* **ASSIGNMENT**: Each line of the material, from the first through the one containing "2 OXIDIZE | depth nm 5", is to be written out exactly.

BEGIN
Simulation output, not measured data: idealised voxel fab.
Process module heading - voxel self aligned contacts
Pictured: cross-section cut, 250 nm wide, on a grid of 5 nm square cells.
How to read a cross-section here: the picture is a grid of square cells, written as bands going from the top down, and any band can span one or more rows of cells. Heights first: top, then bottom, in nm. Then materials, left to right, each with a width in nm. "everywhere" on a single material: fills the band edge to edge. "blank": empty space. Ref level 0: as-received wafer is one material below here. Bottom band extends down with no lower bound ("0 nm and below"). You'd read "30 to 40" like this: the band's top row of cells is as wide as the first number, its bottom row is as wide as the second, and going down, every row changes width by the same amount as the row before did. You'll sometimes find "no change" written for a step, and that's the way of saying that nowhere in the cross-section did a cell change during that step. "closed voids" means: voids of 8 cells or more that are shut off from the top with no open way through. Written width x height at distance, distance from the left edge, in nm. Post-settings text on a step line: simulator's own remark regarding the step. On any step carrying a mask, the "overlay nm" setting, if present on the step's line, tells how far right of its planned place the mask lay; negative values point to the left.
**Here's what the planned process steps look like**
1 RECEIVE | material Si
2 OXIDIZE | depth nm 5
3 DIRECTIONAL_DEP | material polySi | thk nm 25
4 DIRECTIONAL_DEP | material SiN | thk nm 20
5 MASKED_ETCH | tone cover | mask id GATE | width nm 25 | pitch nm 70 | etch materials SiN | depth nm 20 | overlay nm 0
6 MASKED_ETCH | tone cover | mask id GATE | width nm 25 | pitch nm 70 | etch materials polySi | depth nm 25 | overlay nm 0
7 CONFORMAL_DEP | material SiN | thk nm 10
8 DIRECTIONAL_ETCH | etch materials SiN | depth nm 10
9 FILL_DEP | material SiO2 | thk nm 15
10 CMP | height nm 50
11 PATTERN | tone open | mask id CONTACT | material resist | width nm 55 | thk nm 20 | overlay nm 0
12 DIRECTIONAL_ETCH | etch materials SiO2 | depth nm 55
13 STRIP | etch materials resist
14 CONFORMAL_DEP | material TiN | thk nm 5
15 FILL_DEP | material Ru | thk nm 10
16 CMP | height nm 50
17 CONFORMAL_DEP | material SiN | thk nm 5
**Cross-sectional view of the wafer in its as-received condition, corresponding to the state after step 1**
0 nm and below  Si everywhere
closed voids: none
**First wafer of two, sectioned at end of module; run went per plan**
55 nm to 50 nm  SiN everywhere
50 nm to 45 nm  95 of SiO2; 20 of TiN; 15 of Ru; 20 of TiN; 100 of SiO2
END

* **TASK RESULT**:
Simulation output, not measured data: idealised voxel fab.
Process module heading - voxel self aligned contacts
Pictured: cross-section cut, 250 nm wide, on a grid of 5 nm square cells.
How to read a cross-section here: the picture is a grid of square cells, written as bands going from the top down, and any band can span one or more rows of cells. Heights first: top, then bottom, in nm. Then materials, left to right, each with a width in nm. "everywhere" on a single material: fills the band edge to edge. "blank": empty space. Ref level 0: as-received wafer is one material below here. Bottom band extends down with no lower bound ("0 nm and below"). You'd read "30 to 40" like this: the band's top row of cells is as wide as the first number, its bottom row is as wide as the second, and going down, every row changes width by the same amount as the row before did. You'll sometimes find "no change" written for a step, and that's the way of saying that nowhere in the cross-section did a cell change during that step. "closed voids" means: voids of 8 cells or more that are shut off from the top with no open way through. Written width x height at distance, distance from the left edge, in nm. Post-settings text on a step line: simulator's own remark regarding the step. On any step carrying a mask, the "overlay nm" setting, if present on the step's line, tells how far right of its planned place the mask lay; negative values point to the left.
**Here's what the planned process steps look like**
1 RECEIVE | material Si
2 OXIDIZE | depth nm 5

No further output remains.